## WORK REQUEST
Starting at the first line below, copy through to the last line exactly.

━━━━━━━━━━━━━━━━

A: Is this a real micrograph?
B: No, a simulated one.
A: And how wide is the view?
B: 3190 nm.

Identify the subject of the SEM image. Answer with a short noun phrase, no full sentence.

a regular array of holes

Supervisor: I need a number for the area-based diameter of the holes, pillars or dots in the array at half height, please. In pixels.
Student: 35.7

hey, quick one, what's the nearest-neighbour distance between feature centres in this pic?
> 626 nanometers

━━━━━━━━━━━━━━━━

## ANSWER AREA
A: Is this a real micrograph?
B: No, a simulated one.
A: And how wide is the view?
B: 3190 nm.

Identify the subject of the SEM image. Answer with a short noun phrase, no full sentence.

a regular array of holes

Supervisor: I need a number for the area-based diameter of the holes, pillars or dots in the array at half height, please. In pixels.
Student: 35.7

hey, quick one, what's the nearest-neighbour distance between feature centres in this pic?
> 626 nanometers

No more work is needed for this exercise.